**Action item**: Everything in the listing below from the line containing "note on all" through the line containing "(+) after a" must be repeated exactly; the remaining lines are not wanted.

**Data**:
● ● ● ●
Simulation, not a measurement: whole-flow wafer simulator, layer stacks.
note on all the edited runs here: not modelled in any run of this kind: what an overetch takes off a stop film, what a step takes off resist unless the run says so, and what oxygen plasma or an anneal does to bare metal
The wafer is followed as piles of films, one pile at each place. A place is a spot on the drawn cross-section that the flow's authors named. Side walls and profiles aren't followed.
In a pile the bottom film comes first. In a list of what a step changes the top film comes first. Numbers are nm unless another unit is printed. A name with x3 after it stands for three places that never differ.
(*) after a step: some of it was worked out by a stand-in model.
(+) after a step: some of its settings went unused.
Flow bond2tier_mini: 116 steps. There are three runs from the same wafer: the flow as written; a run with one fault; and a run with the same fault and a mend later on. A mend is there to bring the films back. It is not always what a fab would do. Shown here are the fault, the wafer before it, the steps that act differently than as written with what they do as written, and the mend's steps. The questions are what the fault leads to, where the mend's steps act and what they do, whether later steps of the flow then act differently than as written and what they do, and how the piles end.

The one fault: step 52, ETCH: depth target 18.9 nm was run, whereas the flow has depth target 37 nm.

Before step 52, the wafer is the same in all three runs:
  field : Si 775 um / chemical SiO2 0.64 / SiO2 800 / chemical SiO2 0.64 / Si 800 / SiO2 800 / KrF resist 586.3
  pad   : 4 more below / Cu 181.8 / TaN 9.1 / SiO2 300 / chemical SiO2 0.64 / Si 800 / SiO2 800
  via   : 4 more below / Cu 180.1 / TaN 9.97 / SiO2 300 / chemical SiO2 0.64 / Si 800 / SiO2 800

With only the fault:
● ● ● ●

**Exercise response**:
note on all the edited runs here: not modelled in any run of this kind: what an overetch takes off a stop film, what a step takes off resist unless the run says so, and what oxygen plasma or an anneal does to bare metal
The wafer is followed as piles of films, one pile at each place. A place is a spot on the drawn cross-section that the flow's authors named. Side walls and profiles aren't followed.
In a pile the bottom film comes first. In a list of what a step changes the top film comes first. Numbers are nm unless another unit is printed. A name with x3 after it stands for three places that never differ.
(*) after a step: some of it was worked out by a stand-in model.
(+) after a step: some of its settings went unused.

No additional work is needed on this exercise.